• • •
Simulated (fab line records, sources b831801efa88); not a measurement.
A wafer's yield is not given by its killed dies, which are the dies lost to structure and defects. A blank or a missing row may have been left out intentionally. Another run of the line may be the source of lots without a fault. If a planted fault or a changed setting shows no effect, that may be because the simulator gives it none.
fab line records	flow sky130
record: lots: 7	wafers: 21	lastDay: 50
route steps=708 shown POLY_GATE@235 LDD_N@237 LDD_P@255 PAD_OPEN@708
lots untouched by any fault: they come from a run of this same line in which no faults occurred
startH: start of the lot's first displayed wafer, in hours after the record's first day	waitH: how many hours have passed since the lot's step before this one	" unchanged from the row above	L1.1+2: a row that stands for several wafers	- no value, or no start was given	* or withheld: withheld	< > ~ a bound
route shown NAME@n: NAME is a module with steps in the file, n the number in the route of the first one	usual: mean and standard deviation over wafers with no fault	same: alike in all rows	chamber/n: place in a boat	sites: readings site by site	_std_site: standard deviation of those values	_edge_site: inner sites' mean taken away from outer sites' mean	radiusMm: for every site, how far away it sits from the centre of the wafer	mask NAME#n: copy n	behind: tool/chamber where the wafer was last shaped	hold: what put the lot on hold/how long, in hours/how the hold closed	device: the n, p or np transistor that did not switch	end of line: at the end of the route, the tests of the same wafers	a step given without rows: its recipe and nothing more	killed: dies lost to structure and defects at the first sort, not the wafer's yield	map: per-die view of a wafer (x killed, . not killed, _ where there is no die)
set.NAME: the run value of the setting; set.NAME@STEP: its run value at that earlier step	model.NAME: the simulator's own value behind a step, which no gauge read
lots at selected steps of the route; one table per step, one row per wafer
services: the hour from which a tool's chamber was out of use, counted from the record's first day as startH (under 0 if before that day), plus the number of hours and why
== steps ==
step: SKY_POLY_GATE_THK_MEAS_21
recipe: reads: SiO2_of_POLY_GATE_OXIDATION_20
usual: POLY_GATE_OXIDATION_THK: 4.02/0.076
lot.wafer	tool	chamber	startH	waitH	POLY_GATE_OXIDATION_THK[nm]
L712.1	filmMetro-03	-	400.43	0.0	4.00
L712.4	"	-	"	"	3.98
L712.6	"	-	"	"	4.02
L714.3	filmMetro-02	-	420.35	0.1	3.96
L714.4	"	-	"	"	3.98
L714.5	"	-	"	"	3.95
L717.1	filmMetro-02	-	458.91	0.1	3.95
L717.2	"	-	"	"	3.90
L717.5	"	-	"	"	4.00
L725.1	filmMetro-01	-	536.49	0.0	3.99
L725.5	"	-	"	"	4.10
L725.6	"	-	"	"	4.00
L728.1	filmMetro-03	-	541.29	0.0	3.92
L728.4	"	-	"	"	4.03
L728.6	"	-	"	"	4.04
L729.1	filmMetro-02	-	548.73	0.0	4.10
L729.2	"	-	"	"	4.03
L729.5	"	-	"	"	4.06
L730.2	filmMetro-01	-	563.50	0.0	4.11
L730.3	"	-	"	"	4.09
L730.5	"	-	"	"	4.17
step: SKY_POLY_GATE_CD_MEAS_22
• • •

WORK ITEM →
Leave out every line above except those from the line with "route steps=708 shown" up to and including the line with "lots at selected", and copy those exactly.

WRITTEN RESPONSE →
route steps=708 shown POLY_GATE@235 LDD_N@237 LDD_P@255 PAD_OPEN@708
lots untouched by any fault: they come from a run of this same line in which no faults occurred
startH: start of the lot's first displayed wafer, in hours after the record's first day	waitH: how many hours have passed since the lot's step before this one	" unchanged from the row above	L1.1+2: a row that stands for several wafers	- no value, or no start was given	* or withheld: withheld	< > ~ a bound
route shown NAME@n: NAME is a module with steps in the file, n the number in the route of the first one	usual: mean and standard deviation over wafers with no fault	same: alike in all rows	chamber/n: place in a boat	sites: readings site by site	_std_site: standard deviation of those values	_edge_site: inner sites' mean taken away from outer sites' mean	radiusMm: for every site, how far away it sits from the centre of the wafer	mask NAME#n: copy n	behind: tool/chamber where the wafer was last shaped	hold: what put the lot on hold/how long, in hours/how the hold closed	device: the n, p or np transistor that did not switch	end of line: at the end of the route, the tests of the same wafers	a step given without rows: its recipe and nothing more	killed: dies lost to structure and defects at the first sort, not the wafer's yield	map: per-die view of a wafer (x killed, . not killed, _ where there is no die)
set.NAME: the run value of the setting; set.NAME@STEP: its run value at that earlier step	model.NAME: the simulator's own value behind a step, which no gauge read
lots at selected steps of the route; one table per step, one row per wafer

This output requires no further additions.